* Activity *
Please transcribe the data that follows exactly, from its first line through the line that contains "Not included in".

[Opening Provided material section]

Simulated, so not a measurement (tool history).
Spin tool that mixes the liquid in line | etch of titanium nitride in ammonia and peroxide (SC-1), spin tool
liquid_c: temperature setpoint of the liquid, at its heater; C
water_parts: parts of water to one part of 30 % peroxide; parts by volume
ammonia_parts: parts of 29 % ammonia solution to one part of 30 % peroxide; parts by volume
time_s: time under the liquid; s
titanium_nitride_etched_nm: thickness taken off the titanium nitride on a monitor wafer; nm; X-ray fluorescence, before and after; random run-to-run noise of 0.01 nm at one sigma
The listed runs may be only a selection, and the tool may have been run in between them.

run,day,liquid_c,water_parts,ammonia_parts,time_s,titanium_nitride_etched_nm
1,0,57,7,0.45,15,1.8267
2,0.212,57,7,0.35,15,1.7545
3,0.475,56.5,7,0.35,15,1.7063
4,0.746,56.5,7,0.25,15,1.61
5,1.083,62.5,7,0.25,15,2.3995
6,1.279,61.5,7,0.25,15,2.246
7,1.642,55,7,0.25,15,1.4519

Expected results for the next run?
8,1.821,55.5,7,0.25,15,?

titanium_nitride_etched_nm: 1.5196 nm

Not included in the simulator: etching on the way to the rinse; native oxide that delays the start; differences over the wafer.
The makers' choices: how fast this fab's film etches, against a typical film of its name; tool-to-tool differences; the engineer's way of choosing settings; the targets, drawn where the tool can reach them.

[Closing Provided material section]

* Expected answer *
Simulated, so not a measurement (tool history).
Spin tool that mixes the liquid in line | etch of titanium nitride in ammonia and peroxide (SC-1), spin tool
liquid_c: temperature setpoint of the liquid, at its heater; C
water_parts: parts of water to one part of 30 % peroxide; parts by volume
ammonia_parts: parts of 29 % ammonia solution to one part of 30 % peroxide; parts by volume
time_s: time under the liquid; s
titanium_nitride_etched_nm: thickness taken off the titanium nitride on a monitor wafer; nm; X-ray fluorescence, before and after; random run-to-run noise of 0.01 nm at one sigma
The listed runs may be only a selection, and the tool may have been run in between them.

run,day,liquid_c,water_parts,ammonia_parts,time_s,titanium_nitride_etched_nm
1,0,57,7,0.45,15,1.8267
2,0.212,57,7,0.35,15,1.7545
3,0.475,56.5,7,0.35,15,1.7063
4,0.746,56.5,7,0.25,15,1.61
5,1.083,62.5,7,0.25,15,2.3995
6,1.279,61.5,7,0.25,15,2.246
7,1.642,55,7,0.25,15,1.4519

Expected results for the next run?
8,1.821,55.5,7,0.25,15,?

titanium_nitride_etched_nm: 1.5196 nm

Not included in the simulator: etching on the way to the rinse; native oxide that delays the start; differences over the wafer.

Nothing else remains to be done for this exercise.